**Study material**
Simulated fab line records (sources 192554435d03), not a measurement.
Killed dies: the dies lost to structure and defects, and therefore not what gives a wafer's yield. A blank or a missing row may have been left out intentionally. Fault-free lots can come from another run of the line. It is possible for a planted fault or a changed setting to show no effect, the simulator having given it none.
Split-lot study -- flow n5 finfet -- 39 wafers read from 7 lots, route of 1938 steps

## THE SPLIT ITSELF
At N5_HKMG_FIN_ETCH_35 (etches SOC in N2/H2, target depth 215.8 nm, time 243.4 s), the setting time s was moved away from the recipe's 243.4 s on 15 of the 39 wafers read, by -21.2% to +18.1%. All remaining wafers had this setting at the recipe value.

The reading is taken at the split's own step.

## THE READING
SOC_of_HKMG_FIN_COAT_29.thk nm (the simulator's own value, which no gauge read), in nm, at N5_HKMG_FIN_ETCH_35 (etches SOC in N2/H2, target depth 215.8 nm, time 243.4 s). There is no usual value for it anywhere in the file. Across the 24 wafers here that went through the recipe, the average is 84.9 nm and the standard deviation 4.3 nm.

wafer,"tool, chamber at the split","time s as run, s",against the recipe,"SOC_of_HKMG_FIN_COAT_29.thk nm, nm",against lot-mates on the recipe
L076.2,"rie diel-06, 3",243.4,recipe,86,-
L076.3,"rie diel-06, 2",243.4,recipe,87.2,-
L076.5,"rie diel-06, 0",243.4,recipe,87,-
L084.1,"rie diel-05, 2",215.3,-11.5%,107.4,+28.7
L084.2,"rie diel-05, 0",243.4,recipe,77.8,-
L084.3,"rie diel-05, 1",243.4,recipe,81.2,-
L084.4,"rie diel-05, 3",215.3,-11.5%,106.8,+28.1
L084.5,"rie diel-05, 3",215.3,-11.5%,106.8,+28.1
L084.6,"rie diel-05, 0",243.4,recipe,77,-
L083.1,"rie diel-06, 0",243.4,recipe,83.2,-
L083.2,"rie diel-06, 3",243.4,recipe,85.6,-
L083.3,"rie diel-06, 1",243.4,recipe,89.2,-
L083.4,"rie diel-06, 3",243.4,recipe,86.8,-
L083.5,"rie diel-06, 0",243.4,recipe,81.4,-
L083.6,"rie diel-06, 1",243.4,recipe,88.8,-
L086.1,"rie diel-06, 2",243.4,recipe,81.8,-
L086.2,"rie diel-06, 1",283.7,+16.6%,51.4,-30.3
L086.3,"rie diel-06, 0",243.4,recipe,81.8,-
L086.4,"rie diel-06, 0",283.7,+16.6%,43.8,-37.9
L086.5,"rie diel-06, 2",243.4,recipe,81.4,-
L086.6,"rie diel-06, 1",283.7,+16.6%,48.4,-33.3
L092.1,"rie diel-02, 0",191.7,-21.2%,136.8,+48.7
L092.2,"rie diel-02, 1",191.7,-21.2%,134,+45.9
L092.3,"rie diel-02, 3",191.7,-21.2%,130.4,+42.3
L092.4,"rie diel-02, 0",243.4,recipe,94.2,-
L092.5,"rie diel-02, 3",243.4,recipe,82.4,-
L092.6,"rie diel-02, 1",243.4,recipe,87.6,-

**Assigned task**
Please reproduce, exactly as written, the lines of the records from the first line through the one containing "SOC_of_HKMG_FIN_COAT_29.thk nm (the".

**Answer space**
Simulated fab line records (sources 192554435d03), not a measurement.
Killed dies: the dies lost to structure and defects, and therefore not what gives a wafer's yield. A blank or a missing row may have been left out intentionally. Fault-free lots can come from another run of the line. It is possible for a planted fault or a changed setting to show no effect, the simulator having given it none.
Split-lot study -- flow n5 finfet -- 39 wafers read from 7 lots, route of 1938 steps

## THE SPLIT ITSELF
At N5_HKMG_FIN_ETCH_35 (etches SOC in N2/H2, target depth 215.8 nm, time 243.4 s), the setting time s was moved away from the recipe's 243.4 s on 15 of the 39 wafers read, by -21.2% to +18.1%. All remaining wafers had this setting at the recipe value.

The reading is taken at the split's own step.

## THE READING
SOC_of_HKMG_FIN_COAT_29.thk nm (the simulator's own value, which no gauge read), in nm, at N5_HKMG_FIN_ETCH_35 (etches SOC in N2/H2, target depth 215.8 nm, time 243.4 s). There is no usual value for it anywhere in the file. Across the 24 wafers here that went through the recipe, the average is 84.9 nm and the standard deviation 4.3 nm.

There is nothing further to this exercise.